((
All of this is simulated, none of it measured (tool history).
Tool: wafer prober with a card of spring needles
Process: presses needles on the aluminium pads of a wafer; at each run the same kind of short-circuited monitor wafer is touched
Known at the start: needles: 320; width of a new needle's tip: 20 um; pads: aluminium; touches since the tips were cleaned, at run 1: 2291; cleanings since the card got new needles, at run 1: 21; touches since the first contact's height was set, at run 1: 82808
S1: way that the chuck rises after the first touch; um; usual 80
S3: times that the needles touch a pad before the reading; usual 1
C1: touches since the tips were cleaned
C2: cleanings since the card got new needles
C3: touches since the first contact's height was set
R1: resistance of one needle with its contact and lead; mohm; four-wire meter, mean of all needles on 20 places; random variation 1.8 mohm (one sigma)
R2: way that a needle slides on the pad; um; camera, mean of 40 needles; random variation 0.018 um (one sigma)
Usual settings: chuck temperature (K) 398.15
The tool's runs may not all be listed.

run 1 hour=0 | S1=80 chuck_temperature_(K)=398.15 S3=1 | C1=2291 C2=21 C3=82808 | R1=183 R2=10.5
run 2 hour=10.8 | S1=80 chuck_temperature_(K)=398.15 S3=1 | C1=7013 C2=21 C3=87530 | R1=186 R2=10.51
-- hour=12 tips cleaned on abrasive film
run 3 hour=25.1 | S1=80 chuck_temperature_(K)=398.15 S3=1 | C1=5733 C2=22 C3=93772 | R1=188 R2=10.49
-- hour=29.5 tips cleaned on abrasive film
))

(ASSIGNED TASK)
An exact copy of every record above is what's needed here.

(WRITTEN REPLY)
All of this is simulated, none of it measured (tool history).
Tool: wafer prober with a card of spring needles
Process: presses needles on the aluminium pads of a wafer; at each run the same kind of short-circuited monitor wafer is touched
Known at the start: needles: 320; width of a new needle's tip: 20 um; pads: aluminium; touches since the tips were cleaned, at run 1: 2291; cleanings since the card got new needles, at run 1: 21; touches since the first contact's height was set, at run 1: 82808
S1: way that the chuck rises after the first touch; um; usual 80
S3: times that the needles touch a pad before the reading; usual 1
C1: touches since the tips were cleaned
C2: cleanings since the card got new needles
C3: touches since the first contact's height was set
R1: resistance of one needle with its contact and lead; mohm; four-wire meter, mean of all needles on 20 places; random variation 1.8 mohm (one sigma)
R2: way that a needle slides on the pad; um; camera, mean of 40 needles; random variation 0.018 um (one sigma)
Usual settings: chuck temperature (K) 398.15
The tool's runs may not all be listed.

run 1 hour=0 | S1=80 chuck_temperature_(K)=398.15 S3=1 | C1=2291 C2=21 C3=82808 | R1=183 R2=10.5
run 2 hour=10.8 | S1=80 chuck_temperature_(K)=398.15 S3=1 | C1=7013 C2=21 C3=87530 | R1=186 R2=10.51
-- hour=12 tips cleaned on abrasive film
run 3 hour=25.1 | S1=80 chuck_temperature_(K)=398.15 S3=1 | C1=5733 C2=22 C3=93772 | R1=188 R2=10.49
-- hour=29.5 tips cleaned on abrasive film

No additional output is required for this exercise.